| Work request |
Print each entry below precisely as shown.

- - - - -
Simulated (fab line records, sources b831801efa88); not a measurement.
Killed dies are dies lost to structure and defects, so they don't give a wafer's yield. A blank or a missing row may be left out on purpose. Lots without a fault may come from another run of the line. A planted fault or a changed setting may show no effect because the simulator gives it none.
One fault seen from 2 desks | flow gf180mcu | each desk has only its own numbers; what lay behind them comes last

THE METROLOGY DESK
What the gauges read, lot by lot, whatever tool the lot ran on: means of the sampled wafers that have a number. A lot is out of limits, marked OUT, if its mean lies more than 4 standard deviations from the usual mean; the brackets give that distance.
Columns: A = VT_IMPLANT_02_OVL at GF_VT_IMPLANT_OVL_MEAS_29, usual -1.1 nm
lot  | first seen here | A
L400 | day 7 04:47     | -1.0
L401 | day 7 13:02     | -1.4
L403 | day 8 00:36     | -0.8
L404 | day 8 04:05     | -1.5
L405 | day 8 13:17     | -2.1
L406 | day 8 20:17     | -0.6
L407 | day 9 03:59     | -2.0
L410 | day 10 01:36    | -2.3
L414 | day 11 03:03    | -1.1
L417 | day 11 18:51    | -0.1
- - - - -

| Task result |
Simulated (fab line records, sources b831801efa88); not a measurement.
Killed dies are dies lost to structure and defects, so they don't give a wafer's yield. A blank or a missing row may be left out on purpose. Lots without a fault may come from another run of the line. A planted fault or a changed setting may show no effect because the simulator gives it none.
One fault seen from 2 desks | flow gf180mcu | each desk has only its own numbers; what lay behind them comes last

THE METROLOGY DESK
What the gauges read, lot by lot, whatever tool the lot ran on: means of the sampled wafers that have a number. A lot is out of limits, marked OUT, if its mean lies more than 4 standard deviations from the usual mean; the brackets give that distance.
Columns: A = VT_IMPLANT_02_OVL at GF_VT_IMPLANT_OVL_MEAS_29, usual -1.1 nm
lot  | first seen here | A
L400 | day 7 04:47     | -1.0
L401 | day 7 13:02     | -1.4
L403 | day 8 00:36     | -0.8
L404 | day 8 04:05     | -1.5
L405 | day 8 13:17     | -2.1
L406 | day 8 20:17     | -0.6
L407 | day 9 03:59     | -2.0
L410 | day 10 01:36    | -2.3
L414 | day 11 03:03    | -1.1
L417 | day 11 18:51    | -0.1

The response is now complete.